### Listed records
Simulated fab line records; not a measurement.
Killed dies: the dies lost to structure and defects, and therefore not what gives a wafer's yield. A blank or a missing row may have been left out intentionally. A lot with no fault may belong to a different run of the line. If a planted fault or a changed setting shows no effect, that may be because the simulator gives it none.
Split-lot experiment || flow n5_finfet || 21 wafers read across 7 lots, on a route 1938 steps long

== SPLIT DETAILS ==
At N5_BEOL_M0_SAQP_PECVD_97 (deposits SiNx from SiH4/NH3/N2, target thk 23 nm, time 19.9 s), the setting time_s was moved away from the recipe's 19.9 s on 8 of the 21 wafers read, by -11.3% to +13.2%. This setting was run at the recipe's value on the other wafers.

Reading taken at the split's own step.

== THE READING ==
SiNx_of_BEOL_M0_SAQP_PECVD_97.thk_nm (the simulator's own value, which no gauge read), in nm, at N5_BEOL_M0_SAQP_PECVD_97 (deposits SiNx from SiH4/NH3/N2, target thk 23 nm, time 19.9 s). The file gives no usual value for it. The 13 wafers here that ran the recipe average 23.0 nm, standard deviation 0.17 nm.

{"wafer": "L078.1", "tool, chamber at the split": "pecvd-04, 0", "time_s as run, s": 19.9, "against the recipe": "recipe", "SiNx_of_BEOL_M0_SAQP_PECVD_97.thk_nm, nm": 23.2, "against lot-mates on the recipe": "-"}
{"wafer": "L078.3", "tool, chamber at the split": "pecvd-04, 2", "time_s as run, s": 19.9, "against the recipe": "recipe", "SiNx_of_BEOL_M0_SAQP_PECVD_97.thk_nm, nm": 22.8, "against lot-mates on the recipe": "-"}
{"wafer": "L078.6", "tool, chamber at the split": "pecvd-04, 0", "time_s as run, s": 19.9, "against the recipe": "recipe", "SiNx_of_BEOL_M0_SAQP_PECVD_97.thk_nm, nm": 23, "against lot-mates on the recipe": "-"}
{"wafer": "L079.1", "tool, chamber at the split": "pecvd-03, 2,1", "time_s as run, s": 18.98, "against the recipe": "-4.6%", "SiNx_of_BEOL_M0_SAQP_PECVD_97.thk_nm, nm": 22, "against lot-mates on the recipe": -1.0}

### Assigned task
The first line of the records and every line down to the line with "SiNx_of_BEOL_M0_SAQP_PECVD_97.thk_nm (the simulator's" must be quoted exactly; leave out all else.

### Your solution
Simulated fab line records; not a measurement.
Killed dies: the dies lost to structure and defects, and therefore not what gives a wafer's yield. A blank or a missing row may have been left out intentionally. A lot with no fault may belong to a different run of the line. If a planted fault or a changed setting shows no effect, that may be because the simulator gives it none.
Split-lot experiment || flow n5_finfet || 21 wafers read across 7 lots, on a route 1938 steps long

== SPLIT DETAILS ==
At N5_BEOL_M0_SAQP_PECVD_97 (deposits SiNx from SiH4/NH3/N2, target thk 23 nm, time 19.9 s), the setting time_s was moved away from the recipe's 19.9 s on 8 of the 21 wafers read, by -11.3% to +13.2%. This setting was run at the recipe's value on the other wafers.

Reading taken at the split's own step.

== THE READING ==
SiNx_of_BEOL_M0_SAQP_PECVD_97.thk_nm (the simulator's own value, which no gauge read), in nm, at N5_BEOL_M0_SAQP_PECVD_97 (deposits SiNx from SiH4/NH3/N2, target thk 23 nm, time 19.9 s). The file gives no usual value for it. The 13 wafers here that ran the recipe average 23.0 nm, standard deviation 0.17 nm.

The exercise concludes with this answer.